═════ Given entries

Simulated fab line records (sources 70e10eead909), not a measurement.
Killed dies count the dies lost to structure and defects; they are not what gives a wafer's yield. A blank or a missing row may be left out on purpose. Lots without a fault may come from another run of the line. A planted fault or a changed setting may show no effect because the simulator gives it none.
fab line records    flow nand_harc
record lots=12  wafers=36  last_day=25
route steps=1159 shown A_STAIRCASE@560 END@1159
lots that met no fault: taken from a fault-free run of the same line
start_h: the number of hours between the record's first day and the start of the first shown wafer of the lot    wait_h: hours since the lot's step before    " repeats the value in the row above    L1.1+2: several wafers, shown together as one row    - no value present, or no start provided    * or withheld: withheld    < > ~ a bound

══════════

Work item:
Give back each line above precisely as it stands.

Reply:
Simulated fab line records (sources 70e10eead909), not a measurement.
Killed dies count the dies lost to structure and defects; they are not what gives a wafer's yield. A blank or a missing row may be left out on purpose. Lots without a fault may come from another run of the line. A planted fault or a changed setting may show no effect because the simulator gives it none.
fab line records    flow nand_harc
record lots=12  wafers=36  last_day=25
route steps=1159 shown A_STAIRCASE@560 END@1159
lots that met no fault: taken from a fault-free run of the same line
start_h: the number of hours between the record's first day and the start of the first shown wafer of the lot    wait_h: hours since the lot's step before    " repeats the value in the row above    L1.1+2: several wafers, shown together as one row    - no value present, or no start provided    * or withheld: withheld    < > ~ a bound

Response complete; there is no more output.